EXERCISE DATA
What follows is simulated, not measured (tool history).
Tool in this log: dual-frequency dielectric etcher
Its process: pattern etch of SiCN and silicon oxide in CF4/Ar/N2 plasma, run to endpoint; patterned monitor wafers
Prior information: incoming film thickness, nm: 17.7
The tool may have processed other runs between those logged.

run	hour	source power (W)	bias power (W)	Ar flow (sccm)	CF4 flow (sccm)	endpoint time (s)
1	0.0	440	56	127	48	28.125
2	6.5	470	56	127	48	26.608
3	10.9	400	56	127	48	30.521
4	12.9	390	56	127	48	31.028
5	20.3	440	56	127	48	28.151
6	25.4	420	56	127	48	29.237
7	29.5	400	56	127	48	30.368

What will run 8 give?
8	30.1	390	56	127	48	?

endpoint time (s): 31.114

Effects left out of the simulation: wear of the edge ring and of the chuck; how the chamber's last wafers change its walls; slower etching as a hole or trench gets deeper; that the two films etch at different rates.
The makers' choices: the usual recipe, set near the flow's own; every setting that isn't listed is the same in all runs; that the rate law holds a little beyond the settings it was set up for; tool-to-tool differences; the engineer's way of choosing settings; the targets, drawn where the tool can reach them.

EXERCISE
Starting at the first line of the entries above, please extract each line up to and including the line with "Effects left out", unchanged, and add nothing.

TASK OUTPUT
What follows is simulated, not measured (tool history).
Tool in this log: dual-frequency dielectric etcher
Its process: pattern etch of SiCN and silicon oxide in CF4/Ar/N2 plasma, run to endpoint; patterned monitor wafers
Prior information: incoming film thickness, nm: 17.7
The tool may have processed other runs between those logged.

run	hour	source power (W)	bias power (W)	Ar flow (sccm)	CF4 flow (sccm)	endpoint time (s)
1	0.0	440	56	127	48	28.125
2	6.5	470	56	127	48	26.608
3	10.9	400	56	127	48	30.521
4	12.9	390	56	127	48	31.028
5	20.3	440	56	127	48	28.151
6	25.4	420	56	127	48	29.237
7	29.5	400	56	127	48	30.368

What will run 8 give?
8	30.1	390	56	127	48	?

endpoint time (s): 31.114

Effects left out of the simulation: wear of the edge ring and of the chuck; how the chamber's last wafers change its walls; slower etching as a hole or trench gets deeper; that the two films etch at different rates.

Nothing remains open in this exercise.